From the records below, set down exactly the lines starting with the line that contains "Check of tool" and going on through the line that contains "L205,day 7 22:25,filmMetro-01,982". Nothing else is wanted.

....

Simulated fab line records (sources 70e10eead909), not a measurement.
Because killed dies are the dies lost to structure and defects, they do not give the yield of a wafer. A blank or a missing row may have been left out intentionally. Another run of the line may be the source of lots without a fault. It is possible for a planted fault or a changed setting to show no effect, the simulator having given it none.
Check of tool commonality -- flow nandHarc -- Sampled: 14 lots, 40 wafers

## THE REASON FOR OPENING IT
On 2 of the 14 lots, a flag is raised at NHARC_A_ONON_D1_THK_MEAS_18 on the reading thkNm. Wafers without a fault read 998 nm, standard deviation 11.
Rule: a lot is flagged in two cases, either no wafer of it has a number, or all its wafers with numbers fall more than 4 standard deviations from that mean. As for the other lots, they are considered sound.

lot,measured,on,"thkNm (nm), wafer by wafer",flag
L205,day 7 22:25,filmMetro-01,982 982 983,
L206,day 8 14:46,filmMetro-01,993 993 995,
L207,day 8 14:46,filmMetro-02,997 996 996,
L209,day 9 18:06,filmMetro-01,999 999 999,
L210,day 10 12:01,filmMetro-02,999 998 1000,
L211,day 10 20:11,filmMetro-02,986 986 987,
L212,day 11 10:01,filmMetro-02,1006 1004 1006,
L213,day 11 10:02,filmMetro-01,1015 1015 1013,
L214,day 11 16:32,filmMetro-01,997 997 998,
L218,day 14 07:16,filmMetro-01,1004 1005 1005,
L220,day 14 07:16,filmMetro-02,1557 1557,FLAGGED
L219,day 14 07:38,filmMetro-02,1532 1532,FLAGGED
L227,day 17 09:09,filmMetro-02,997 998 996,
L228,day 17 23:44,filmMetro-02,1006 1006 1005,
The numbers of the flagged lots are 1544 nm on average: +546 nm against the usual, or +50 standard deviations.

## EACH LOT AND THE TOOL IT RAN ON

....

__RESPONSE BOX__:
Check of tool commonality -- flow nandHarc -- Sampled: 14 lots, 40 wafers

## THE REASON FOR OPENING IT
On 2 of the 14 lots, a flag is raised at NHARC_A_ONON_D1_THK_MEAS_18 on the reading thkNm. Wafers without a fault read 998 nm, standard deviation 11.
Rule: a lot is flagged in two cases, either no wafer of it has a number, or all its wafers with numbers fall more than 4 standard deviations from that mean. As for the other lots, they are considered sound.

lot,measured,on,"thkNm (nm), wafer by wafer",flag
L205,day 7 22:25,filmMetro-01,982 982 983,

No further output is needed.